━━━━━ Supplied information ━━━━━

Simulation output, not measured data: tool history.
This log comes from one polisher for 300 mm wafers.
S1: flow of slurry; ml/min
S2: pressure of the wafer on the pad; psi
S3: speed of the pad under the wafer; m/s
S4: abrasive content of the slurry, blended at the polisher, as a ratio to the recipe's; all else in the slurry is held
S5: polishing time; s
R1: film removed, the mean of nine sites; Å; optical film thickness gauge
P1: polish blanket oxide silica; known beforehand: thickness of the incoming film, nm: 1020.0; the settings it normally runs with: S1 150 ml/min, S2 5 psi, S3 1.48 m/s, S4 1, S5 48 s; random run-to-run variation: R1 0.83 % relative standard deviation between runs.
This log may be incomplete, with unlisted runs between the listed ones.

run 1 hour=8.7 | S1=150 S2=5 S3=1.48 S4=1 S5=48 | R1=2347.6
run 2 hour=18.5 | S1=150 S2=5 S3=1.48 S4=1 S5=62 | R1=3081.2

━━━━━

The response should hold exactly the lines starting at the line with "S5: polishing time; s" and ending at the line with "run 1 hour=8.7", and no other line of the material above.

- Your solution
S5: polishing time; s
R1: film removed, the mean of nine sites; Å; optical film thickness gauge
P1: polish blanket oxide silica; known beforehand: thickness of the incoming film, nm: 1020.0; the settings it normally runs with: S1 150 ml/min, S2 5 psi, S3 1.48 m/s, S4 1, S5 48 s; random run-to-run variation: R1 0.83 % relative standard deviation between runs.
This log may be incomplete, with unlisted runs between the listed ones.

run 1 hour=8.7 | S1=150 S2=5 S3=1.48 S4=1 S5=48 | R1=2347.6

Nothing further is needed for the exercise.